ASSIGNED TASK:
Nothing in the entries may differ when you return them.

§
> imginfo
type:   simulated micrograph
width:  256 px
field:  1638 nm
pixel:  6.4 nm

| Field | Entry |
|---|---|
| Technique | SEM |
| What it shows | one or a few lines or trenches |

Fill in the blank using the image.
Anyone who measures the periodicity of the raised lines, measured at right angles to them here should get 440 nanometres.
§

WRITTEN RESPONSE:
> imginfo
type:   simulated micrograph
width:  256 px
field:  1638 nm
pixel:  6.4 nm

| Field | Entry |
|---|---|
| Technique | SEM |
| What it shows | one or a few lines or trenches |

Fill in the blank using the image.
Anyone who measures the periodicity of the raised lines, measured at right angles to them here should get 440 nanometres.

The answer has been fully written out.